· · · ·
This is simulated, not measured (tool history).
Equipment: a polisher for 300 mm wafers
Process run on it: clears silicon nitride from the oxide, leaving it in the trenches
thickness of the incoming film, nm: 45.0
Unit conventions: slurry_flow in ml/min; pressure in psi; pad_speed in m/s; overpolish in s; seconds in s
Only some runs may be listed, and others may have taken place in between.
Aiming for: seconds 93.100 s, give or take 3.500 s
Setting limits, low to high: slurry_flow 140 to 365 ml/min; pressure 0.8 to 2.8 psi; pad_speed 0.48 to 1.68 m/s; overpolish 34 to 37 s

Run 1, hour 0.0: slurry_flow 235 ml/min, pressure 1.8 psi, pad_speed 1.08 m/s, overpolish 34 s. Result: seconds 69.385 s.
· · · ·

--- TASK ITEM ---
Set down exactly the lines that begin the records and continue through the line bearing "Setting limits, low"; include both ends.

--- YOUR RESPONSE ---
This is simulated, not measured (tool history).
Equipment: a polisher for 300 mm wafers
Process run on it: clears silicon nitride from the oxide, leaving it in the trenches
thickness of the incoming film, nm: 45.0
Unit conventions: slurry_flow in ml/min; pressure in psi; pad_speed in m/s; overpolish in s; seconds in s
Only some runs may be listed, and others may have taken place in between.
Aiming for: seconds 93.100 s, give or take 3.500 s
Setting limits, low to high: slurry_flow 140 to 365 ml/min; pressure 0.8 to 2.8 psi; pad_speed 0.48 to 1.68 m/s; overpolish 34 to 37 s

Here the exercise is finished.